• **BRIEF**
The lines from the start of the listing through the line containing "9 op DIRECTIONAL_ETCH | etch materials SiO2" should be printed exactly, and no other lines should be printed.

• **DATA LISTING**
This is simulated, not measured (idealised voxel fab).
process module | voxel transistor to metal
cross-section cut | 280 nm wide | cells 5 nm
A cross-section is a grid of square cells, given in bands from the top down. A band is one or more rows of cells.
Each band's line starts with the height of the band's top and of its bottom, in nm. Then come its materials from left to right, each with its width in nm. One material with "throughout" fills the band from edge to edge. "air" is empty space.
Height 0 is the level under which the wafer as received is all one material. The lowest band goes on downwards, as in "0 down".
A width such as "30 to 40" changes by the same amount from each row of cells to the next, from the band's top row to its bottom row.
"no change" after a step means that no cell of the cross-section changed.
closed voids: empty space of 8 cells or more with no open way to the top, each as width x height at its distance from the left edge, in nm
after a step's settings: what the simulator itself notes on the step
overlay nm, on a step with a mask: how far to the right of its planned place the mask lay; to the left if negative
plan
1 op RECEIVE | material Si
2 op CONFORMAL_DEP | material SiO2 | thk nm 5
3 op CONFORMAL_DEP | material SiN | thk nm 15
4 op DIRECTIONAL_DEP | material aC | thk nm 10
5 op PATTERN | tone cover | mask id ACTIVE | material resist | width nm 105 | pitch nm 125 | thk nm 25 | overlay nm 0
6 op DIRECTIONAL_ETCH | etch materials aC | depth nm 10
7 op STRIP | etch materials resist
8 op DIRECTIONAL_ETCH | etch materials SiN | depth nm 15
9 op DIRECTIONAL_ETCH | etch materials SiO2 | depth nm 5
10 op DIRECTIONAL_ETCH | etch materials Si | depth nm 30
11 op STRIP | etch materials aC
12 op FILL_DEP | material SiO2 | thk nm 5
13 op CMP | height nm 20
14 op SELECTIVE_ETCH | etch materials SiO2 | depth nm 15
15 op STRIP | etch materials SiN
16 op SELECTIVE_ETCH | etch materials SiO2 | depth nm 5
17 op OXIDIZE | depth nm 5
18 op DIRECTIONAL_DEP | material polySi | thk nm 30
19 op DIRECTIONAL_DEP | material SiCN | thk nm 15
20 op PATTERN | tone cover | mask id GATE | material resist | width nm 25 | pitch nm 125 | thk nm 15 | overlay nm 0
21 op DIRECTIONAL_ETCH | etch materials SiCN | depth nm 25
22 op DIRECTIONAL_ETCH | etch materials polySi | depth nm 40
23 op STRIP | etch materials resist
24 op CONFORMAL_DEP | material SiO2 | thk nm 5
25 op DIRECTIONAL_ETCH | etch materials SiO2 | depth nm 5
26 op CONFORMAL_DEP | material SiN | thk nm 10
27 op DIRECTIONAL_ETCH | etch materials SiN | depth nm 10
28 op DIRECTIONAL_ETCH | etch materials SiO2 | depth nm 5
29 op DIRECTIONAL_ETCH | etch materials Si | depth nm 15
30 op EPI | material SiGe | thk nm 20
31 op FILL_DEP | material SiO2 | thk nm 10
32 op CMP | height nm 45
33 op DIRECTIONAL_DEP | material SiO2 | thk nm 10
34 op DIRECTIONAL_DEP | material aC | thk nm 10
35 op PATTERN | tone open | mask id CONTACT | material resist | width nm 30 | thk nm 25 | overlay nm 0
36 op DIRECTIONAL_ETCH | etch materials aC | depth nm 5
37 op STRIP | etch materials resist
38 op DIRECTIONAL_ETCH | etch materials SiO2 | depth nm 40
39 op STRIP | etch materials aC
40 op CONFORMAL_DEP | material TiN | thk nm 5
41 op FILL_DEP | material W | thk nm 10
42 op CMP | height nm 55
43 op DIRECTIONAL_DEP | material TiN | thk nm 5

• **RESPONSE AREA**
This is simulated, not measured (idealised voxel fab).
process module | voxel transistor to metal
cross-section cut | 280 nm wide | cells 5 nm
A cross-section is a grid of square cells, given in bands from the top down. A band is one or more rows of cells.
Each band's line starts with the height of the band's top and of its bottom, in nm. Then come its materials from left to right, each with its width in nm. One material with "throughout" fills the band from edge to edge. "air" is empty space.
Height 0 is the level under which the wafer as received is all one material. The lowest band goes on downwards, as in "0 down".
A width such as "30 to 40" changes by the same amount from each row of cells to the next, from the band's top row to its bottom row.
"no change" after a step means that no cell of the cross-section changed.
closed voids: empty space of 8 cells or more with no open way to the top, each as width x height at its distance from the left edge, in nm
after a step's settings: what the simulator itself notes on the step
overlay nm, on a step with a mask: how far to the right of its planned place the mask lay; to the left if negative
plan
1 op RECEIVE | material Si
2 op CONFORMAL_DEP | material SiO2 | thk nm 5
3 op CONFORMAL_DEP | material SiN | thk nm 15
4 op DIRECTIONAL_DEP | material aC | thk nm 10
5 op PATTERN | tone cover | mask id ACTIVE | material resist | width nm 105 | pitch nm 125 | thk nm 25 | overlay nm 0
6 op DIRECTIONAL_ETCH | etch materials aC | depth nm 10
7 op STRIP | etch materials resist
8 op DIRECTIONAL_ETCH | etch materials SiN | depth nm 15
9 op DIRECTIONAL_ETCH | etch materials SiO2 | depth nm 5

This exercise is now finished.